------ RECORD SET
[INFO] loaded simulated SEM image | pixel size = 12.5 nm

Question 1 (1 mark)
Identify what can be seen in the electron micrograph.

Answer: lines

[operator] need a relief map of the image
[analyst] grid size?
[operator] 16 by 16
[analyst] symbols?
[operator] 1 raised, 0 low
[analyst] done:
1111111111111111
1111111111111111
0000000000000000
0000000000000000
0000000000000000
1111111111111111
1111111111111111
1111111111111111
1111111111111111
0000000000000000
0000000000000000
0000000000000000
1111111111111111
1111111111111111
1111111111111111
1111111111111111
------------

§ REQUIRED ACTION
Only the lines from the first one of the listing up to and including the line where "[analyst] symbols?" appears are wanted, reproduced exactly.

§ ANSWER AREA
[INFO] loaded simulated SEM image | pixel size = 12.5 nm

Question 1 (1 mark)
Identify what can be seen in the electron micrograph.

Answer: lines

[operator] need a relief map of the image
[analyst] grid size?
[operator] 16 by 16
[analyst] symbols?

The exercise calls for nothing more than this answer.